_Action item_. Answer with the exact lines of the following material from the one containing "after a step's" through the one containing "1 op RECEIVE | material Si", both end lines included.

_Extracted material_.
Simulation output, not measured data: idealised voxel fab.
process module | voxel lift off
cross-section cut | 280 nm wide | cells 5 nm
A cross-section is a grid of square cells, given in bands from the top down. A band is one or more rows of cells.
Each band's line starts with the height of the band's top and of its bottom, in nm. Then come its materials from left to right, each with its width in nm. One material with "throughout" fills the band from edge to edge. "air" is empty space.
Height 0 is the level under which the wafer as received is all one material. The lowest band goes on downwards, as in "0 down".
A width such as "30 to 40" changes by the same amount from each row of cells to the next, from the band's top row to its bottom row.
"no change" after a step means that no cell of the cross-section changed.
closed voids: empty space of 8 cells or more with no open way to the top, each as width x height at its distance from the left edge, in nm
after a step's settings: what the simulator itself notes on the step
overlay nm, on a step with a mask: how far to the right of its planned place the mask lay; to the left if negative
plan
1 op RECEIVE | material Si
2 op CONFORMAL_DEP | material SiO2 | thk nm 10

_Answer box_.
after a step's settings: what the simulator itself notes on the step
overlay nm, on a step with a mask: how far to the right of its planned place the mask lay; to the left if negative
plan
1 op RECEIVE | material Si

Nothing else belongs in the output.